__SOURCE DATA__.
■ ■ ■

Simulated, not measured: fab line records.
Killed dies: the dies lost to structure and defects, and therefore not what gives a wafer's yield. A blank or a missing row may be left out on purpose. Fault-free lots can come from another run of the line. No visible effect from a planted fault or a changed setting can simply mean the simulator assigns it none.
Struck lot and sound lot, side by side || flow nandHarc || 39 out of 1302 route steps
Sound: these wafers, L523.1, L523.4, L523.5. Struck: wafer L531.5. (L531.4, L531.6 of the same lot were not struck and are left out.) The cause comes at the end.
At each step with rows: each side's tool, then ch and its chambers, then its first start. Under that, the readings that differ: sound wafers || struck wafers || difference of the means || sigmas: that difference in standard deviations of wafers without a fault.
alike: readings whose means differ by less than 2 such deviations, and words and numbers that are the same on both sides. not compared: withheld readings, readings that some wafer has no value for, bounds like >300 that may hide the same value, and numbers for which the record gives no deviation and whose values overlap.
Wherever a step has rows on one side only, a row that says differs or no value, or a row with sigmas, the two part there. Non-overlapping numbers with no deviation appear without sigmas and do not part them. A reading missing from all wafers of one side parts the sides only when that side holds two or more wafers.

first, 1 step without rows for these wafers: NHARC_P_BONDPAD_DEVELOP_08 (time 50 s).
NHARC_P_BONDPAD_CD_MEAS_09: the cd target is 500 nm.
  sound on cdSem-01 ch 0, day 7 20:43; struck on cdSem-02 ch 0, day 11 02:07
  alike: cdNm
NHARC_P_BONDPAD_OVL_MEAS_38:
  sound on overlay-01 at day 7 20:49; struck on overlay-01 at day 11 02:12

■ ■ ■

__BRIEF__.
Everything in the records must be returned exactly.

__WRITTEN ANSWER__.
Simulated, not measured: fab line records.
Killed dies: the dies lost to structure and defects, and therefore not what gives a wafer's yield. A blank or a missing row may be left out on purpose. Fault-free lots can come from another run of the line. No visible effect from a planted fault or a changed setting can simply mean the simulator assigns it none.
Struck lot and sound lot, side by side || flow nandHarc || 39 out of 1302 route steps
Sound: these wafers, L523.1, L523.4, L523.5. Struck: wafer L531.5. (L531.4, L531.6 of the same lot were not struck and are left out.) The cause comes at the end.
At each step with rows: each side's tool, then ch and its chambers, then its first start. Under that, the readings that differ: sound wafers || struck wafers || difference of the means || sigmas: that difference in standard deviations of wafers without a fault.
alike: readings whose means differ by less than 2 such deviations, and words and numbers that are the same on both sides. not compared: withheld readings, readings that some wafer has no value for, bounds like >300 that may hide the same value, and numbers for which the record gives no deviation and whose values overlap.
Wherever a step has rows on one side only, a row that says differs or no value, or a row with sigmas, the two part there. Non-overlapping numbers with no deviation appear without sigmas and do not part them. A reading missing from all wafers of one side parts the sides only when that side holds two or more wafers.

first, 1 step without rows for these wafers: NHARC_P_BONDPAD_DEVELOP_08 (time 50 s).
NHARC_P_BONDPAD_CD_MEAS_09: the cd target is 500 nm.
  sound on cdSem-01 ch 0, day 7 20:43; struck on cdSem-02 ch 0, day 11 02:07
  alike: cdNm
NHARC_P_BONDPAD_OVL_MEAS_38:
  sound on overlay-01 at day 7 20:49; struck on overlay-01 at day 11 02:12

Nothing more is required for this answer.